▶ [Activity] The exercise calls for a faithful copy of all the data.

▶ [Listed entries]
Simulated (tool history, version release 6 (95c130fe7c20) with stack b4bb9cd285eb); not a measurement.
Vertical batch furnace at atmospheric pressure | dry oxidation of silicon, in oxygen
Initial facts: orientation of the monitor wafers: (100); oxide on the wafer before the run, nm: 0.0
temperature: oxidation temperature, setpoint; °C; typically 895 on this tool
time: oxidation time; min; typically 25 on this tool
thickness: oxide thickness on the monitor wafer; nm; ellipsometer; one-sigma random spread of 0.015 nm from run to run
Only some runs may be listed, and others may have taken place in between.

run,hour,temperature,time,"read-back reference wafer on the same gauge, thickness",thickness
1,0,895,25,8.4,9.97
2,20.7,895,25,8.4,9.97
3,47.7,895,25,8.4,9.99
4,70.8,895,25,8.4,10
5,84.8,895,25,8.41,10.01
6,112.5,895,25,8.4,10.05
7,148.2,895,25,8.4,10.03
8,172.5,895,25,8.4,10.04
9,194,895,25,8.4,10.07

▶ [Exercise output]
Simulated (tool history, version release 6 (95c130fe7c20) with stack b4bb9cd285eb); not a measurement.
Vertical batch furnace at atmospheric pressure | dry oxidation of silicon, in oxygen
Initial facts: orientation of the monitor wafers: (100); oxide on the wafer before the run, nm: 0.0
temperature: oxidation temperature, setpoint; °C; typically 895 on this tool
time: oxidation time; min; typically 25 on this tool
thickness: oxide thickness on the monitor wafer; nm; ellipsometer; one-sigma random spread of 0.015 nm from run to run
Only some runs may be listed, and others may have taken place in between.

run,hour,temperature,time,"read-back reference wafer on the same gauge, thickness",thickness
1,0,895,25,8.4,9.97
2,20.7,895,25,8.4,9.97
3,47.7,895,25,8.4,9.99
4,70.8,895,25,8.4,10
5,84.8,895,25,8.41,10.01
6,112.5,895,25,8.4,10.05
7,148.2,895,25,8.4,10.03
8,172.5,895,25,8.4,10.04
9,194,895,25,8.4,10.07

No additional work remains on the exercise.